▸ **Extracted data**:
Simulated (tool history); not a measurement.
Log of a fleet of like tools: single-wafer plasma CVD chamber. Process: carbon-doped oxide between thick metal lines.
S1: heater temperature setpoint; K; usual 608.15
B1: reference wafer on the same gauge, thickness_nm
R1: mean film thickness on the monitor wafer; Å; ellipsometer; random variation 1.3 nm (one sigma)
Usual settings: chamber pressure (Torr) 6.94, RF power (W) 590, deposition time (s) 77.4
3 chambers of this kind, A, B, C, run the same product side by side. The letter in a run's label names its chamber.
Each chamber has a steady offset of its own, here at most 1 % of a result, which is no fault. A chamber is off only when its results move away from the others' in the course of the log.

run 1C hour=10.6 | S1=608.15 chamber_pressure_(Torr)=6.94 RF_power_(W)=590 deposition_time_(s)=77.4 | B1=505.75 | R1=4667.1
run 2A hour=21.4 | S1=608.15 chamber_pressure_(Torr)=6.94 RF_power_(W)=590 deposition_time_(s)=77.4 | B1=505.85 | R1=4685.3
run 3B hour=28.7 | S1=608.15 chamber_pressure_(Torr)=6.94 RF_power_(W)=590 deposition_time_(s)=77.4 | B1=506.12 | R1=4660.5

▸ **Assigned task**: Reproduce the data exactly, altering nothing.

▸ **Answer space**:
Simulated (tool history); not a measurement.
Log of a fleet of like tools: single-wafer plasma CVD chamber. Process: carbon-doped oxide between thick metal lines.
S1: heater temperature setpoint; K; usual 608.15
B1: reference wafer on the same gauge, thickness_nm
R1: mean film thickness on the monitor wafer; Å; ellipsometer; random variation 1.3 nm (one sigma)
Usual settings: chamber pressure (Torr) 6.94, RF power (W) 590, deposition time (s) 77.4
3 chambers of this kind, A, B, C, run the same product side by side. The letter in a run's label names its chamber.
Each chamber has a steady offset of its own, here at most 1 % of a result, which is no fault. A chamber is off only when its results move away from the others' in the course of the log.

run 1C hour=10.6 | S1=608.15 chamber_pressure_(Torr)=6.94 RF_power_(W)=590 deposition_time_(s)=77.4 | B1=505.75 | R1=4667.1
run 2A hour=21.4 | S1=608.15 chamber_pressure_(Torr)=6.94 RF_power_(W)=590 deposition_time_(s)=77.4 | B1=505.85 | R1=4685.3
run 3B hour=28.7 | S1=608.15 chamber_pressure_(Torr)=6.94 RF_power_(W)=590 deposition_time_(s)=77.4 | B1=506.12 | R1=4660.5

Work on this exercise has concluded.